__Task item__: Begin at the first line below and copy each line exactly, ending with the line where "-XXXXXXXXXXXXXXX" appears.

__Study material__:

★ ★ ★ ★ ★ ★ ★

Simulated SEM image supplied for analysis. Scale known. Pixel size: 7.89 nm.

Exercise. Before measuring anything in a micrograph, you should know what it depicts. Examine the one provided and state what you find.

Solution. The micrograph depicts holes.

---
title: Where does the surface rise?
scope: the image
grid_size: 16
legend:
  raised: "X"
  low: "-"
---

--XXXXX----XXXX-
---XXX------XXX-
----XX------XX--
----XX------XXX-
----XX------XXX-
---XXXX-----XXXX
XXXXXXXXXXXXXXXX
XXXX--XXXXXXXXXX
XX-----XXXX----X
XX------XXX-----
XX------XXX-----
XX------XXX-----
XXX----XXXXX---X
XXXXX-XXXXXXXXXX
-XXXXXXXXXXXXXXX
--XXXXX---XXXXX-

★ ★ ★ ★ ★ ★ ★

__Answer box__:
Simulated SEM image supplied for analysis. Scale known. Pixel size: 7.89 nm.

Exercise. Before measuring anything in a micrograph, you should know what it depicts. Examine the one provided and state what you find.

Solution. The micrograph depicts holes.

---
title: Where does the surface rise?
scope: the image
grid_size: 16
legend:
  raised: "X"
  low: "-"
---

--XXXXX----XXXX-
---XXX------XXX-
----XX------XX--
----XX------XXX-
----XX------XXX-
---XXXX-----XXXX
XXXXXXXXXXXXXXXX
XXXX--XXXXXXXXXX
XX-----XXXX----X
XX------XXX-----
XX------XXX-----
XX------XXX-----
XXX----XXXXX---X
XXXXX-XXXXXXXXXX
-XXXXXXXXXXXXXXX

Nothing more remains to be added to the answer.